◆ **DATA EXTRACTS**:
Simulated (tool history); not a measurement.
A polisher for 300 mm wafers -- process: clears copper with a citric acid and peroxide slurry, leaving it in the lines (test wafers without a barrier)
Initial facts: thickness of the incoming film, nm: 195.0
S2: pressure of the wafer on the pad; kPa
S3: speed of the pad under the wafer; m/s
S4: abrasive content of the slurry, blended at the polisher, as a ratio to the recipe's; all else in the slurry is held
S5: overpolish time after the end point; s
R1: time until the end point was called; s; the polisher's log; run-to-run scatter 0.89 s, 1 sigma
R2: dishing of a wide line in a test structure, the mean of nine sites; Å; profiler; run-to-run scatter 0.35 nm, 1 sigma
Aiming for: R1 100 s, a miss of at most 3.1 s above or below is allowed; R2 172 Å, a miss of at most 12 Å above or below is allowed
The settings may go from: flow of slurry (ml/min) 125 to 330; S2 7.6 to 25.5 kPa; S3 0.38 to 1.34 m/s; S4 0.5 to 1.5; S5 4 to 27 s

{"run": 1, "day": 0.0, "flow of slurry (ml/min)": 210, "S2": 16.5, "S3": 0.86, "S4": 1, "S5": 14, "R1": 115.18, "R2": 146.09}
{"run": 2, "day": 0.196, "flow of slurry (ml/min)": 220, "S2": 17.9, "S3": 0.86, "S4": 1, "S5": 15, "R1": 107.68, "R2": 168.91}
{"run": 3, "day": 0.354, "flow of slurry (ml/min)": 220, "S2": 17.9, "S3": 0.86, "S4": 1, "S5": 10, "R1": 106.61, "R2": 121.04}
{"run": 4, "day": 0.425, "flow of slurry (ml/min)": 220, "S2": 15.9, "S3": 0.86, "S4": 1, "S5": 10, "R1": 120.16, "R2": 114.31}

◆ **WORK ORDER**:
Copy nothing beyond the line containing "S3: speed of the pad under the wafer; m/s". Transcribe exactly from the first line of the entries down to that line, inclusive.

◆ **ANSWER SPACE**:
Simulated (tool history); not a measurement.
A polisher for 300 mm wafers -- process: clears copper with a citric acid and peroxide slurry, leaving it in the lines (test wafers without a barrier)
Initial facts: thickness of the incoming film, nm: 195.0
S2: pressure of the wafer on the pad; kPa
S3: speed of the pad under the wafer; m/s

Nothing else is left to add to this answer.